*Extracted entries*:
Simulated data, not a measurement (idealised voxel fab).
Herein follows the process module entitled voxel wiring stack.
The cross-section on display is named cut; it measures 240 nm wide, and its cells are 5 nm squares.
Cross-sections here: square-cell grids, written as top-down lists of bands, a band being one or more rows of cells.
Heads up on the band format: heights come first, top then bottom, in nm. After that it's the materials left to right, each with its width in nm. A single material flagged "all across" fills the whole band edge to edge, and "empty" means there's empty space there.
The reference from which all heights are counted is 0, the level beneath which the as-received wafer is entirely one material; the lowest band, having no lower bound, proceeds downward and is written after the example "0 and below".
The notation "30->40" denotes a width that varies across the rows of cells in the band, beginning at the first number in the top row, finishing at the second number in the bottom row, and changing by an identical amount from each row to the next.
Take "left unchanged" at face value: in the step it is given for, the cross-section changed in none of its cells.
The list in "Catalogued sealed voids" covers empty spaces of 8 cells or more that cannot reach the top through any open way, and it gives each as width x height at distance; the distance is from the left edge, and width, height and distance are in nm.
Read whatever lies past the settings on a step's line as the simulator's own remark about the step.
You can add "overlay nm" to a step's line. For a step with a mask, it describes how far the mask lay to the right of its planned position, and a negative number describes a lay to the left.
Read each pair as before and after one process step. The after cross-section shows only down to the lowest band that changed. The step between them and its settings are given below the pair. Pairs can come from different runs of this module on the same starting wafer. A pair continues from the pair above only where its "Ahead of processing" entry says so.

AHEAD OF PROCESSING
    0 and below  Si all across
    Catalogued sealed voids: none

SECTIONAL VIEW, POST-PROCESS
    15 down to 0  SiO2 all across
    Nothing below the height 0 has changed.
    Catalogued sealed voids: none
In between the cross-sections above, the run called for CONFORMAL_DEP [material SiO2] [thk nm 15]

*Exercise*: Print, from the entries above, the line with "Cross-sections here: square-cell", the line with "15 down to 0" and all lines between them, exactly and with nothing else.

*Response*:
Cross-sections here: square-cell grids, written as top-down lists of bands, a band being one or more rows of cells.
Heads up on the band format: heights come first, top then bottom, in nm. After that it's the materials left to right, each with its width in nm. A single material flagged "all across" fills the whole band edge to edge, and "empty" means there's empty space there.
The reference from which all heights are counted is 0, the level beneath which the as-received wafer is entirely one material; the lowest band, having no lower bound, proceeds downward and is written after the example "0 and below".
The notation "30->40" denotes a width that varies across the rows of cells in the band, beginning at the first number in the top row, finishing at the second number in the bottom row, and changing by an identical amount from each row to the next.
Take "left unchanged" at face value: in the step it is given for, the cross-section changed in none of its cells.
The list in "Catalogued sealed voids" covers empty spaces of 8 cells or more that cannot reach the top through any open way, and it gives each as width x height at distance; the distance is from the left edge, and width, height and distance are in nm.
Read whatever lies past the settings on a step's line as the simulator's own remark about the step.
You can add "overlay nm" to a step's line. For a step with a mask, it describes how far the mask lay to the right of its planned position, and a negative number describes a lay to the left.
Read each pair as before and after one process step. The after cross-section shows only down to the lowest band that changed. The step between them and its settings are given below the pair. Pairs can come from different runs of this module on the same starting wafer. A pair continues from the pair above only where its "Ahead of processing" entry says so.

AHEAD OF PROCESSING
    0 and below  Si all across
    Catalogued sealed voids: none

SECTIONAL VIEW, POST-PROCESS
    15 down to 0  SiO2 all across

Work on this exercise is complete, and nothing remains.